Assigned task:
Every line of the material that follows must be printed again exactly.

Dataset:
____________________

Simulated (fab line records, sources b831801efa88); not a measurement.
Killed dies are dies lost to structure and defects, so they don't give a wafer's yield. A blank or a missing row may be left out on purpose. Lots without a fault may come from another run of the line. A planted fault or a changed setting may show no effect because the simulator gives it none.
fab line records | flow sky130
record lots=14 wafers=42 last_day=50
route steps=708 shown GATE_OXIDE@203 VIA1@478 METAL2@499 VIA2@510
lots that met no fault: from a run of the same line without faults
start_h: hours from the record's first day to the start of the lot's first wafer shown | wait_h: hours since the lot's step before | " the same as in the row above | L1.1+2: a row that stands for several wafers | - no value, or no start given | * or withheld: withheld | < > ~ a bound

____________________

Task output:
Simulated (fab line records, sources b831801efa88); not a measurement.
Killed dies are dies lost to structure and defects, so they don't give a wafer's yield. A blank or a missing row may be left out on purpose. Lots without a fault may come from another run of the line. A planted fault or a changed setting may show no effect because the simulator gives it none.
fab line records | flow sky130
record lots=14 wafers=42 last_day=50
route steps=708 shown GATE_OXIDE@203 VIA1@478 METAL2@499 VIA2@510
lots that met no fault: from a run of the same line without faults
start_h: hours from the record's first day to the start of the lot's first wafer shown | wait_h: hours since the lot's step before | " the same as in the row above | L1.1+2: a row that stands for several wafers | - no value, or no start given | * or withheld: withheld | < > ~ a bound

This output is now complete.